* Data for analysis *
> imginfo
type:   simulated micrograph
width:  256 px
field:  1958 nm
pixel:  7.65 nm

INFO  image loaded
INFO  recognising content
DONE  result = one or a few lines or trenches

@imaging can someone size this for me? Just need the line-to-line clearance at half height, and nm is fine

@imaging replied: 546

* Assignment *
In full and without change, transcribe the data above.

* Response box *
> imginfo
type:   simulated micrograph
width:  256 px
field:  1958 nm
pixel:  7.65 nm

INFO  image loaded
INFO  recognising content
DONE  result = one or a few lines or trenches

@imaging can someone size this for me? Just need the line-to-line clearance at half height, and nm is fine

@imaging replied: 546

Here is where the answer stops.